*** DATA Section Begins ***
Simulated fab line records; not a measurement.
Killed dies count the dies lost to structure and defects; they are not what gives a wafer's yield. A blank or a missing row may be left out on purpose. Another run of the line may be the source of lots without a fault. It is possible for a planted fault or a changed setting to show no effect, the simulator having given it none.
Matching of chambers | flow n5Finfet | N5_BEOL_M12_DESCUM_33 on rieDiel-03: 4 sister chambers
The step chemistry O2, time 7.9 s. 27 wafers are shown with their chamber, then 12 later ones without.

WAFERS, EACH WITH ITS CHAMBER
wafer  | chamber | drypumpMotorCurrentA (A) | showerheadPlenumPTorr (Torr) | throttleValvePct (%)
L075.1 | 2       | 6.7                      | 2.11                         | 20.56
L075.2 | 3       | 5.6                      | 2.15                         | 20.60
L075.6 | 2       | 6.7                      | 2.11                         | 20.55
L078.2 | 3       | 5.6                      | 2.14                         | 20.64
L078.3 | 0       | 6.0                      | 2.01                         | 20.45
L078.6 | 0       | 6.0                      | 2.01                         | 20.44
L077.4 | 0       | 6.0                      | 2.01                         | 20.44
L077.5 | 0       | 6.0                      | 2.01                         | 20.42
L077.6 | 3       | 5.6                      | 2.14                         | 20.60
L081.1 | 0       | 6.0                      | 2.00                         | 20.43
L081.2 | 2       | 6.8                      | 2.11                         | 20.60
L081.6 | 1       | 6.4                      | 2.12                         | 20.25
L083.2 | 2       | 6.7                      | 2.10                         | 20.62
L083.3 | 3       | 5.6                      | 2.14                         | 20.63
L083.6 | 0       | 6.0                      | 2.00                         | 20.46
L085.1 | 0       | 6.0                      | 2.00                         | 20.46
*** DATA Section Ends ***

[WORK ITEM]
For this exercise, give the entries above again with no difference at all.

[ANSWER BOX]
Simulated fab line records; not a measurement.
Killed dies count the dies lost to structure and defects; they are not what gives a wafer's yield. A blank or a missing row may be left out on purpose. Another run of the line may be the source of lots without a fault. It is possible for a planted fault or a changed setting to show no effect, the simulator having given it none.
Matching of chambers | flow n5Finfet | N5_BEOL_M12_DESCUM_33 on rieDiel-03: 4 sister chambers
The step chemistry O2, time 7.9 s. 27 wafers are shown with their chamber, then 12 later ones without.

WAFERS, EACH WITH ITS CHAMBER
wafer  | chamber | drypumpMotorCurrentA (A) | showerheadPlenumPTorr (Torr) | throttleValvePct (%)
L075.1 | 2       | 6.7                      | 2.11                         | 20.56
L075.2 | 3       | 5.6                      | 2.15                         | 20.60
L075.6 | 2       | 6.7                      | 2.11                         | 20.55
L078.2 | 3       | 5.6                      | 2.14                         | 20.64
L078.3 | 0       | 6.0                      | 2.01                         | 20.45
L078.6 | 0       | 6.0                      | 2.01                         | 20.44
L077.4 | 0       | 6.0                      | 2.01                         | 20.44
L077.5 | 0       | 6.0                      | 2.01                         | 20.42
L077.6 | 3       | 5.6                      | 2.14                         | 20.60
L081.1 | 0       | 6.0                      | 2.00                         | 20.43
L081.2 | 2       | 6.8                      | 2.11                         | 20.60
L081.6 | 1       | 6.4                      | 2.12                         | 20.25
L083.2 | 2       | 6.7                      | 2.10                         | 20.62
L083.3 | 3       | 5.6                      | 2.14                         | 20.63
L083.6 | 0       | 6.0                      | 2.00                         | 20.46
L085.1 | 0       | 6.0                      | 2.00                         | 20.46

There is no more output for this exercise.